__REQUIREMENT__
The response must consist of all the entries, duplicated without alteration.

○ ○ ○ ○ ○

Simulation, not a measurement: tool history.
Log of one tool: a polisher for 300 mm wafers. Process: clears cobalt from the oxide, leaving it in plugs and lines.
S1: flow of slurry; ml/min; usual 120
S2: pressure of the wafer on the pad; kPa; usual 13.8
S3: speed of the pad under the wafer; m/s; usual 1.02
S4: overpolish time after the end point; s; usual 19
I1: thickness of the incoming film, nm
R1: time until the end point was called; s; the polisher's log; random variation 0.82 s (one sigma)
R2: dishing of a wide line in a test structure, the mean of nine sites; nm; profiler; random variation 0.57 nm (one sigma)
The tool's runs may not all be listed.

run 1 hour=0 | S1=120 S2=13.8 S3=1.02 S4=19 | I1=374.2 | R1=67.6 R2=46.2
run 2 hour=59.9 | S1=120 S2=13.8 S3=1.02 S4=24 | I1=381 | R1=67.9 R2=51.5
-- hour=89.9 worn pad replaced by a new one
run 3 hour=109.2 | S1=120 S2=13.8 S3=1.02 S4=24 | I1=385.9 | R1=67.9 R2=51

○ ○ ○ ○ ○

__RESPONSE__
Simulation, not a measurement: tool history.
Log of one tool: a polisher for 300 mm wafers. Process: clears cobalt from the oxide, leaving it in plugs and lines.
S1: flow of slurry; ml/min; usual 120
S2: pressure of the wafer on the pad; kPa; usual 13.8
S3: speed of the pad under the wafer; m/s; usual 1.02
S4: overpolish time after the end point; s; usual 19
I1: thickness of the incoming film, nm
R1: time until the end point was called; s; the polisher's log; random variation 0.82 s (one sigma)
R2: dishing of a wide line in a test structure, the mean of nine sites; nm; profiler; random variation 0.57 nm (one sigma)
The tool's runs may not all be listed.

run 1 hour=0 | S1=120 S2=13.8 S3=1.02 S4=19 | I1=374.2 | R1=67.6 R2=46.2
run 2 hour=59.9 | S1=120 S2=13.8 S3=1.02 S4=24 | I1=381 | R1=67.9 R2=51.5
-- hour=89.9 worn pad replaced by a new one
run 3 hour=109.2 | S1=120 S2=13.8 S3=1.02 S4=24 | I1=385.9 | R1=67.9 R2=51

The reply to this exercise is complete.